Every line of the data, first to last, must be written out unchanged.

* Supplied material
☆ ☆ ☆ ☆ ☆

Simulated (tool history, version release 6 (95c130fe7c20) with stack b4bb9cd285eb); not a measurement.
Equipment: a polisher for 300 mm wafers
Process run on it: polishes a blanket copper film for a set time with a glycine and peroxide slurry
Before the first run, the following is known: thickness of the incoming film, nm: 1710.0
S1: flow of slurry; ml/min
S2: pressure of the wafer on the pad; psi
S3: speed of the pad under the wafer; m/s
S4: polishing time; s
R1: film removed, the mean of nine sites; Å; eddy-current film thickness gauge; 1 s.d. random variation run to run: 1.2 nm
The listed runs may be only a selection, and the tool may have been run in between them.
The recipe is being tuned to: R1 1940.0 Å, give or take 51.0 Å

☆ ☆ ☆ ☆ ☆

* Task result
Simulated (tool history, version release 6 (95c130fe7c20) with stack b4bb9cd285eb); not a measurement.
Equipment: a polisher for 300 mm wafers
Process run on it: polishes a blanket copper film for a set time with a glycine and peroxide slurry
Before the first run, the following is known: thickness of the incoming film, nm: 1710.0
S1: flow of slurry; ml/min
S2: pressure of the wafer on the pad; psi
S3: speed of the pad under the wafer; m/s
S4: polishing time; s
R1: film removed, the mean of nine sites; Å; eddy-current film thickness gauge; 1 s.d. random variation run to run: 1.2 nm
The listed runs may be only a selection, and the tool may have been run in between them.
The recipe is being tuned to: R1 1940.0 Å, give or take 51.0 Å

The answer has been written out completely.